* _Brief_
From the first line of the records through the line containing "Where the words", retype every line exactly and nothing else.

* _Material supplied_
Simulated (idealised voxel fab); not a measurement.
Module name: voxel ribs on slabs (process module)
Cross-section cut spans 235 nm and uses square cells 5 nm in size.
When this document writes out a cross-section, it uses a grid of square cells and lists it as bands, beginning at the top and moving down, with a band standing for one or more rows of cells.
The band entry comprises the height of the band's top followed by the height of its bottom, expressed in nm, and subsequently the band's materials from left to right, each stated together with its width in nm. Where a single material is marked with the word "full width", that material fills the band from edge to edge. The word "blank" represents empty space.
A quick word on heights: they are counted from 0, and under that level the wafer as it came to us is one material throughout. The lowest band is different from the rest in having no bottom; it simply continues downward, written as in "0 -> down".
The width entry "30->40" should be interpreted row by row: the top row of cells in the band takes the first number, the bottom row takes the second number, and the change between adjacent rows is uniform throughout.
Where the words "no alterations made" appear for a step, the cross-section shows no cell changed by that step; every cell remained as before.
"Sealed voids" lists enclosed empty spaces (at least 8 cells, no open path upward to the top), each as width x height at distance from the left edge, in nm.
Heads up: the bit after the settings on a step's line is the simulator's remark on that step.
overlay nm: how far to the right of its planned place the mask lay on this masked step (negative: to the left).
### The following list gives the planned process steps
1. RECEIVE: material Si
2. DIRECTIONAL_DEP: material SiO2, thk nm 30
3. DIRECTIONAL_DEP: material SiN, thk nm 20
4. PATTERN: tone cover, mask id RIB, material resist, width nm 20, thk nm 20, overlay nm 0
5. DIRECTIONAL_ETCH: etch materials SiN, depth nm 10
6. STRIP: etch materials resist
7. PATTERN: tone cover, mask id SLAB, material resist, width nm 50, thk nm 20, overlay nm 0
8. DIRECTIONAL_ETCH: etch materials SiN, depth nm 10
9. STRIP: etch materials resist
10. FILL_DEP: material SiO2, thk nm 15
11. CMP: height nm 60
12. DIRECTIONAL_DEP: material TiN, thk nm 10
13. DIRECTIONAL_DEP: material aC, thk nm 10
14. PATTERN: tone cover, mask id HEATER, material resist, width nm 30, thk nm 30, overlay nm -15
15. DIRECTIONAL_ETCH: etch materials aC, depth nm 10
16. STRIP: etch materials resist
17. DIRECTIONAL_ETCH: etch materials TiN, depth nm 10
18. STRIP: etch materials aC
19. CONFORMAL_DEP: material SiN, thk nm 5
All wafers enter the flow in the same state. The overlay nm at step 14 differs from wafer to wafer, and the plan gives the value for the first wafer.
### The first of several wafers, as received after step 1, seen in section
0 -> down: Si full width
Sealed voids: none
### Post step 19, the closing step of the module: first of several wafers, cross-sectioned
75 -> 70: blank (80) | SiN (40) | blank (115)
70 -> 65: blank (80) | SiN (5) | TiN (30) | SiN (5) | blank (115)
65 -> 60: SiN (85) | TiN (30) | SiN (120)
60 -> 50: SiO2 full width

* _Your solution_
Simulated (idealised voxel fab); not a measurement.
Module name: voxel ribs on slabs (process module)
Cross-section cut spans 235 nm and uses square cells 5 nm in size.
When this document writes out a cross-section, it uses a grid of square cells and lists it as bands, beginning at the top and moving down, with a band standing for one or more rows of cells.
The band entry comprises the height of the band's top followed by the height of its bottom, expressed in nm, and subsequently the band's materials from left to right, each stated together with its width in nm. Where a single material is marked with the word "full width", that material fills the band from edge to edge. The word "blank" represents empty space.
A quick word on heights: they are counted from 0, and under that level the wafer as it came to us is one material throughout. The lowest band is different from the rest in having no bottom; it simply continues downward, written as in "0 -> down".
The width entry "30->40" should be interpreted row by row: the top row of cells in the band takes the first number, the bottom row takes the second number, and the change between adjacent rows is uniform throughout.
Where the words "no alterations made" appear for a step, the cross-section shows no cell changed by that step; every cell remained as before.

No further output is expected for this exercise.